╔══

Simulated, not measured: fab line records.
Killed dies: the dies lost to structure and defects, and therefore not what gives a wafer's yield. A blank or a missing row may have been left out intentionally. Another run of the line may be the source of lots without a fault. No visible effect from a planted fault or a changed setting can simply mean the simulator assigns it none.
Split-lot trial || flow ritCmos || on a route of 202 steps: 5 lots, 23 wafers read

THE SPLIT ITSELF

╚══

_Required action:_
Each record needs to be given again exactly.

_Answer space:_
Simulated, not measured: fab line records.
Killed dies: the dies lost to structure and defects, and therefore not what gives a wafer's yield. A blank or a missing row may have been left out intentionally. Another run of the line may be the source of lots without a fault. No visible effect from a planted fault or a changed setting can simply mean the simulator assigns it none.
Split-lot trial || flow ritCmos || on a route of 202 steps: 5 lots, 23 wafers read

THE SPLIT ITSELF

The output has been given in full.